**Action item**:
Transcribe each record exactly as it appears.

**Information given**:
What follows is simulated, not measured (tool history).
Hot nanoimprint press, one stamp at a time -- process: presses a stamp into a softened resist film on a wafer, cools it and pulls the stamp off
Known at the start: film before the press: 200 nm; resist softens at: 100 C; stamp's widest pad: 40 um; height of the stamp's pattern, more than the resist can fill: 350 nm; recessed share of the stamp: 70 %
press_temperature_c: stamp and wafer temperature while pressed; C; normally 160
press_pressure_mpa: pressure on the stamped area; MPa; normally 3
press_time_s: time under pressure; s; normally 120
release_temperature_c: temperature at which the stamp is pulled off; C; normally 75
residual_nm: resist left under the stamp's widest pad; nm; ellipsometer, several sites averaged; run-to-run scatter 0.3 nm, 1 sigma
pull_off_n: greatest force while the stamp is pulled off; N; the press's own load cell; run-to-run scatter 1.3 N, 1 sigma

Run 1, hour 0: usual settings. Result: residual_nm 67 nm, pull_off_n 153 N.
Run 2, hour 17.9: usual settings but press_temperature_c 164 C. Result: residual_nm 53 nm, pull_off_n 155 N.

**Written response**:
What follows is simulated, not measured (tool history).
Hot nanoimprint press, one stamp at a time -- process: presses a stamp into a softened resist film on a wafer, cools it and pulls the stamp off
Known at the start: film before the press: 200 nm; resist softens at: 100 C; stamp's widest pad: 40 um; height of the stamp's pattern, more than the resist can fill: 350 nm; recessed share of the stamp: 70 %
press_temperature_c: stamp and wafer temperature while pressed; C; normally 160
press_pressure_mpa: pressure on the stamped area; MPa; normally 3
press_time_s: time under pressure; s; normally 120
release_temperature_c: temperature at which the stamp is pulled off; C; normally 75
residual_nm: resist left under the stamp's widest pad; nm; ellipsometer, several sites averaged; run-to-run scatter 0.3 nm, 1 sigma
pull_off_n: greatest force while the stamp is pulled off; N; the press's own load cell; run-to-run scatter 1.3 N, 1 sigma

Run 1, hour 0: usual settings. Result: residual_nm 67 nm, pull_off_n 153 N.
Run 2, hour 17.9: usual settings but press_temperature_c 164 C. Result: residual_nm 53 nm, pull_off_n 155 N.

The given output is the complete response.